################

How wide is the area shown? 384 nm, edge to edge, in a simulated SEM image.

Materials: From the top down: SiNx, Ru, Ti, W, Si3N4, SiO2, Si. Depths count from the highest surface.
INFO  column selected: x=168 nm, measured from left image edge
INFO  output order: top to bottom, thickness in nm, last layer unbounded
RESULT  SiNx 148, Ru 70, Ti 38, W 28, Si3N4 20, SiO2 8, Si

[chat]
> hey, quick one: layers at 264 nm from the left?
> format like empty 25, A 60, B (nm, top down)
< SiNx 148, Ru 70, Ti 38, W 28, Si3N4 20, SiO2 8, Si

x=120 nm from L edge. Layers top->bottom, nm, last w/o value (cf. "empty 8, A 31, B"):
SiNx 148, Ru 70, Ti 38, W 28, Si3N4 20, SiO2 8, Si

################

WORK TASK:
In the listing above, locate the line containing "Materials: From the" and the line containing "x=120 nm from", then transcribe both and every line between them verbatim.

YOUR SOLUTION:
Materials: From the top down: SiNx, Ru, Ti, W, Si3N4, SiO2, Si. Depths count from the highest surface.
INFO  column selected: x=168 nm, measured from left image edge
INFO  output order: top to bottom, thickness in nm, last layer unbounded
RESULT  SiNx 148, Ru 70, Ti 38, W 28, Si3N4 20, SiO2 8, Si

[chat]
> hey, quick one: layers at 264 nm from the left?
> format like empty 25, A 60, B (nm, top down)
< SiNx 148, Ru 70, Ti 38, W 28, Si3N4 20, SiO2 8, Si

x=120 nm from L edge. Layers top->bottom, nm, last w/o value (cf. "empty 8, A 31, B"):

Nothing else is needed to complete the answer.